◇ ◇ ◇ ◇

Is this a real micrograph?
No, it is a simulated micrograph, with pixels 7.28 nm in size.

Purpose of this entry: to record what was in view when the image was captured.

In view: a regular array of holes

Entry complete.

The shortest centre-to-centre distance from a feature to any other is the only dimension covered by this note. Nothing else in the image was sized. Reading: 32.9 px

◇ ◇ ◇ ◇

> [Action item]: All of the data above should be transcribed exactly.

> [Task response]:
Is this a real micrograph?
No, it is a simulated micrograph, with pixels 7.28 nm in size.

Purpose of this entry: to record what was in view when the image was captured.

In view: a regular array of holes

Entry complete.

The shortest centre-to-centre distance from a feature to any other is the only dimension covered by this note. Nothing else in the image was sized. Reading: 32.9 px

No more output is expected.